ASSIGNMENT:
For the entries below, repeat exactly each line starting with the one that contains "Pasting the numbers" and going on through the one that contains "same area|174 nm|", and no others.

THE DATA:
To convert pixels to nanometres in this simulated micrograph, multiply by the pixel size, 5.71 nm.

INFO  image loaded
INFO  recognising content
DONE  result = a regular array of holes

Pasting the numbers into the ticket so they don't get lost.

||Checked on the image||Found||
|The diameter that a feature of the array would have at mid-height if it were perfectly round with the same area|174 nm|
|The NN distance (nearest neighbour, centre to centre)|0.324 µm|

EXERCISE OUTPUT:
Pasting the numbers into the ticket so they don't get lost.

||Checked on the image||Found||
|The diameter that a feature of the array would have at mid-height if it were perfectly round with the same area|174 nm|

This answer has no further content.